**DATASET CONTENT**
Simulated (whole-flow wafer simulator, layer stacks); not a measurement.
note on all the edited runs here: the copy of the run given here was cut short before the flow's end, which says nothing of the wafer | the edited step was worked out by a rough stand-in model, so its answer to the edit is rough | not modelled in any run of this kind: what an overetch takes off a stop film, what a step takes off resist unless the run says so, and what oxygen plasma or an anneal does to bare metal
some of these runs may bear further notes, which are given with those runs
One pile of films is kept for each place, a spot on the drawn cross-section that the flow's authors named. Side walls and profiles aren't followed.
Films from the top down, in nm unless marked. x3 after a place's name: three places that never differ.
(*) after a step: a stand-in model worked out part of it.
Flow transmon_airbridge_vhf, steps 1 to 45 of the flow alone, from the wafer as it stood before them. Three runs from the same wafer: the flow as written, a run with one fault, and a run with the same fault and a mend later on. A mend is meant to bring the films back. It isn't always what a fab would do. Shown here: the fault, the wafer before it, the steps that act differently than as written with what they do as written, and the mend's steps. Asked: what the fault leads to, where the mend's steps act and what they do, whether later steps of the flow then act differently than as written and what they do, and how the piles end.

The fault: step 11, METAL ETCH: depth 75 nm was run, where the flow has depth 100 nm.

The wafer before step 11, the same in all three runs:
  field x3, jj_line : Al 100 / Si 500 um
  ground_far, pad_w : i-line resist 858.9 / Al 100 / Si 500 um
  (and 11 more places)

**EXERCISE**
Your output should be an exact copy of the lines from the top of the listing above to the line with "ground_far, pad_w : i-line", both ends included.

**WRITTEN SOLUTION**
Simulated (whole-flow wafer simulator, layer stacks); not a measurement.
note on all the edited runs here: the copy of the run given here was cut short before the flow's end, which says nothing of the wafer | the edited step was worked out by a rough stand-in model, so its answer to the edit is rough | not modelled in any run of this kind: what an overetch takes off a stop film, what a step takes off resist unless the run says so, and what oxygen plasma or an anneal does to bare metal
some of these runs may bear further notes, which are given with those runs
One pile of films is kept for each place, a spot on the drawn cross-section that the flow's authors named. Side walls and profiles aren't followed.
Films from the top down, in nm unless marked. x3 after a place's name: three places that never differ.
(*) after a step: a stand-in model worked out part of it.
Flow transmon_airbridge_vhf, steps 1 to 45 of the flow alone, from the wafer as it stood before them. Three runs from the same wafer: the flow as written, a run with one fault, and a run with the same fault and a mend later on. A mend is meant to bring the films back. It isn't always what a fab would do. Shown here: the fault, the wafer before it, the steps that act differently than as written with what they do as written, and the mend's steps. Asked: what the fault leads to, where the mend's steps act and what they do, whether later steps of the flow then act differently than as written and what they do, and how the piles end.

The fault: step 11, METAL ETCH: depth 75 nm was run, where the flow has depth 100 nm.

The wafer before step 11, the same in all three runs:
  field x3, jj_line : Al 100 / Si 500 um
  ground_far, pad_w : i-line resist 858.9 / Al 100 / Si 500 um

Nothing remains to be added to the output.